* _Dataset entries_
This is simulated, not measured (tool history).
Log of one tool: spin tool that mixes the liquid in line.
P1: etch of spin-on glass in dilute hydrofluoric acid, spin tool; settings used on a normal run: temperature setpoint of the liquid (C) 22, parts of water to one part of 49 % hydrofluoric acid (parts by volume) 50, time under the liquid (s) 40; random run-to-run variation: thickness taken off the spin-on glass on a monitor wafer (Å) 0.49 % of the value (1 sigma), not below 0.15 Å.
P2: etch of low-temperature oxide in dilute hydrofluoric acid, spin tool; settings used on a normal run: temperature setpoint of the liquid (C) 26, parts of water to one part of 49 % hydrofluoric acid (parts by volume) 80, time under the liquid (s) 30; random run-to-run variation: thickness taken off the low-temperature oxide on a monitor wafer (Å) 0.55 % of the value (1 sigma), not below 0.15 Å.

* _Required action_
Your job is to print exactly the lines that run from the top of the entries through the line with "P1: etch of", and no others.

* _Your solution_
This is simulated, not measured (tool history).
Log of one tool: spin tool that mixes the liquid in line.
P1: etch of spin-on glass in dilute hydrofluoric acid, spin tool; settings used on a normal run: temperature setpoint of the liquid (C) 22, parts of water to one part of 49 % hydrofluoric acid (parts by volume) 50, time under the liquid (s) 40; random run-to-run variation: thickness taken off the spin-on glass on a monitor wafer (Å) 0.49 % of the value (1 sigma), not below 0.15 Å.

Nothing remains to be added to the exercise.